BRIEF: Stop after the line containing "We display cut, a": print each line exactly from the first line of the listing up to that point.

· · · · · · ·

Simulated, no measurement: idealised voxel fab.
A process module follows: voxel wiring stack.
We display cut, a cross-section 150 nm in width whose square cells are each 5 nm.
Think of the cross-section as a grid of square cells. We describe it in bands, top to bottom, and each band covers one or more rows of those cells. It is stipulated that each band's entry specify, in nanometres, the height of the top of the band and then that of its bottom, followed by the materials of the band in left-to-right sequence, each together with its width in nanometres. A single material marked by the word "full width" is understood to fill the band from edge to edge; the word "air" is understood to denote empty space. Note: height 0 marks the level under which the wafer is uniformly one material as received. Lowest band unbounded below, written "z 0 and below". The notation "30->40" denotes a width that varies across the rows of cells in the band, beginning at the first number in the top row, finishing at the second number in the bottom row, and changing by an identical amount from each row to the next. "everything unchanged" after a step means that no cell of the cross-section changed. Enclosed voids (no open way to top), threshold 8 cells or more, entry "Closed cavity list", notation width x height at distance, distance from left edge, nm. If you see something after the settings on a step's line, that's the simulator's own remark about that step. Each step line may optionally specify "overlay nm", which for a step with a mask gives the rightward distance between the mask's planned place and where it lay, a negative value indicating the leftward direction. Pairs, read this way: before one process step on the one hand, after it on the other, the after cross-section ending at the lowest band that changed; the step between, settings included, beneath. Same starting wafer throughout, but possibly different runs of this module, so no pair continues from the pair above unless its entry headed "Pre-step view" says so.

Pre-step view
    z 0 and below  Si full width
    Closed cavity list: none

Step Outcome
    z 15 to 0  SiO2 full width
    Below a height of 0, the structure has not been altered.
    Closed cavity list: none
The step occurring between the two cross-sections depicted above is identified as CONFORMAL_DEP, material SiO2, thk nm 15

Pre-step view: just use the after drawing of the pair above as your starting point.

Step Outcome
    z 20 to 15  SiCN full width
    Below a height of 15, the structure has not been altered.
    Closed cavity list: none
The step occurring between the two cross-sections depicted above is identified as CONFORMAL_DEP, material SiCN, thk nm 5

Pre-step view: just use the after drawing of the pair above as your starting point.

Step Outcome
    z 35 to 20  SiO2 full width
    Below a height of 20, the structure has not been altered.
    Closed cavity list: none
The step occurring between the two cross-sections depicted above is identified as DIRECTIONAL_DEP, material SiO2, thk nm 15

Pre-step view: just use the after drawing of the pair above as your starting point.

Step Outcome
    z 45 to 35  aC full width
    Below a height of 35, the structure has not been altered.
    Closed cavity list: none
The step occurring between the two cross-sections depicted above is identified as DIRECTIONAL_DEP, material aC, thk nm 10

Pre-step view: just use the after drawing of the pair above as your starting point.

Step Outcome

· · · · · · ·

EXERCISE ANSWER:
Simulated, no measurement: idealised voxel fab.
A process module follows: voxel wiring stack.
We display cut, a cross-section 150 nm in width whose square cells are each 5 nm.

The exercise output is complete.